> [Action item]:
Below are some records. Reproduce them exactly from their first line through the line with "B1: reference wafer", inclusive.

> [Dataset entries]:
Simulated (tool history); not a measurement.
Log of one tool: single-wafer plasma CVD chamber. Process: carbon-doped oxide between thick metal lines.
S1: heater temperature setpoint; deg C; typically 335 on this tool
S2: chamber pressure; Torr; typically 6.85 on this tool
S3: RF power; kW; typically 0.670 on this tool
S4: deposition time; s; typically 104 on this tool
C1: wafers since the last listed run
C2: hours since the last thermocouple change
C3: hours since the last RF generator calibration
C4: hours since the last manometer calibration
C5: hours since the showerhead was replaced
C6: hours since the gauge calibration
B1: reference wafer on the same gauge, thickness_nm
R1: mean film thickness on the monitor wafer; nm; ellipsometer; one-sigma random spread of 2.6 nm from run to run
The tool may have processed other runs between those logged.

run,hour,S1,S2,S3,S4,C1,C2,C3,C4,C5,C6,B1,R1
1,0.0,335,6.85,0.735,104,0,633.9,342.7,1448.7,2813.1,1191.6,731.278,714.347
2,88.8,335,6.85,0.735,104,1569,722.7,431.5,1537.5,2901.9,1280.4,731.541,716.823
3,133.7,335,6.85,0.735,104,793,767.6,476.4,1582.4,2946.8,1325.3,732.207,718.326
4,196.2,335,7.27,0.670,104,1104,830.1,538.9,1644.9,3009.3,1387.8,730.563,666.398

> [Response]:
Simulated (tool history); not a measurement.
Log of one tool: single-wafer plasma CVD chamber. Process: carbon-doped oxide between thick metal lines.
S1: heater temperature setpoint; deg C; typically 335 on this tool
S2: chamber pressure; Torr; typically 6.85 on this tool
S3: RF power; kW; typically 0.670 on this tool
S4: deposition time; s; typically 104 on this tool
C1: wafers since the last listed run
C2: hours since the last thermocouple change
C3: hours since the last RF generator calibration
C4: hours since the last manometer calibration
C5: hours since the showerhead was replaced
C6: hours since the gauge calibration
B1: reference wafer on the same gauge, thickness_nm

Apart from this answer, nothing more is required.